### Task item
Within the material below, transcribe exactly the lines from the one holding "Run 8A, day" through the one holding "Run 10B, day", keeping both ends and skipping the rest.

═════ Dataset records

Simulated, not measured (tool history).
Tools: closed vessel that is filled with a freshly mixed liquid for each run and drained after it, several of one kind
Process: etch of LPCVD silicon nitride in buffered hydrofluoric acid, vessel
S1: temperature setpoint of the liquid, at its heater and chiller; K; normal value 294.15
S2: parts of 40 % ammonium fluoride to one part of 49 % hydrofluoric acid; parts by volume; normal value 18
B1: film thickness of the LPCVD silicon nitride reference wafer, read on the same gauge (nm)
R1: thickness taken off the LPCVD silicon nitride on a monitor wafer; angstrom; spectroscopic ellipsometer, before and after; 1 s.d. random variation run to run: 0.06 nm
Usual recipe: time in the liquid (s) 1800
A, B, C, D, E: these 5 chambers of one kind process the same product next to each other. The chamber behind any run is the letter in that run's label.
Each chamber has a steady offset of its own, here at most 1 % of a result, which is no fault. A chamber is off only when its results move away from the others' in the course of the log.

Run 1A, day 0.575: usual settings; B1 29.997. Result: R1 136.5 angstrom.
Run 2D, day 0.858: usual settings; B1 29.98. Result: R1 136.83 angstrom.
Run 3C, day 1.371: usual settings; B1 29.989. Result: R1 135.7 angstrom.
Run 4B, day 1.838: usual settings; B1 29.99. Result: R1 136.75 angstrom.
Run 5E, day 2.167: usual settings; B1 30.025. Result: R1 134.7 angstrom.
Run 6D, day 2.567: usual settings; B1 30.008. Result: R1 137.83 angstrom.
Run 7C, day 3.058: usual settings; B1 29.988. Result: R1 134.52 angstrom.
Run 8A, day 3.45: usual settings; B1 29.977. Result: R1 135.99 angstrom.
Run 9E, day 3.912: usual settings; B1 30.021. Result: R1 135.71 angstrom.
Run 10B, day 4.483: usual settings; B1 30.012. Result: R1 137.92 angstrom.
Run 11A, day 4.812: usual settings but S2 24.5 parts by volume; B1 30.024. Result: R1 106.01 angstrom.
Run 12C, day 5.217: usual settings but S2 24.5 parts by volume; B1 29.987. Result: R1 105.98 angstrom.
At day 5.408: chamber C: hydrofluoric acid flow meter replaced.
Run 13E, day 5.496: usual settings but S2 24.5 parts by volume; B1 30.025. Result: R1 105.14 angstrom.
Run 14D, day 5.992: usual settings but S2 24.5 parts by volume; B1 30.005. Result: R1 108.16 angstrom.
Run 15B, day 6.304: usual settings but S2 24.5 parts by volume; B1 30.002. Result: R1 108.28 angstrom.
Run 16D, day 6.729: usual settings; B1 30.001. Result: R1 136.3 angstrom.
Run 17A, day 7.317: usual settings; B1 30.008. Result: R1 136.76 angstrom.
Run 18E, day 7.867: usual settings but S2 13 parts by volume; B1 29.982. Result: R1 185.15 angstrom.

══════════

### Response box
Run 8A, day 3.45: usual settings; B1 29.977. Result: R1 135.99 angstrom.
Run 9E, day 3.912: usual settings; B1 30.021. Result: R1 135.71 angstrom.
Run 10B, day 4.483: usual settings; B1 30.012. Result: R1 137.92 angstrom.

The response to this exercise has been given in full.